[Data shown]
========
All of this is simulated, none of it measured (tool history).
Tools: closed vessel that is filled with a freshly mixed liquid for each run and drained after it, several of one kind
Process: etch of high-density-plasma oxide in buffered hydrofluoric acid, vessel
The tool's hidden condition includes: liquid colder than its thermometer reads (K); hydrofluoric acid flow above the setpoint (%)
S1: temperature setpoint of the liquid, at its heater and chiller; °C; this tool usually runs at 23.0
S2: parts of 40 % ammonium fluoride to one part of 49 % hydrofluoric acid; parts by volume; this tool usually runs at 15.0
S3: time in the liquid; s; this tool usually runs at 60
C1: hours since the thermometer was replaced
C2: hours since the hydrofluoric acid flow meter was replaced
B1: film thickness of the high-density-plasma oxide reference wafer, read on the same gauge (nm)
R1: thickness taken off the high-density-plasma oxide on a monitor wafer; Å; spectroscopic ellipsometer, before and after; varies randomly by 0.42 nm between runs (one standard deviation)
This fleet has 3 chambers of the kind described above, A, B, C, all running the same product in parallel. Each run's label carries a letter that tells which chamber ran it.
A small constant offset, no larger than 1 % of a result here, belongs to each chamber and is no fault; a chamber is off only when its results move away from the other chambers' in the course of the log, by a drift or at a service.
========

[Assignment] All that is wanted is an exact copy of the lines above from the one with "R1: thickness taken" through the one with "This fleet has", with both ends included.

[Task solution]
R1: thickness taken off the high-density-plasma oxide on a monitor wafer; Å; spectroscopic ellipsometer, before and after; varies randomly by 0.42 nm between runs (one standard deviation)
This fleet has 3 chambers of the kind described above, A, B, C, all running the same product in parallel. Each run's label carries a letter that tells which chamber ran it.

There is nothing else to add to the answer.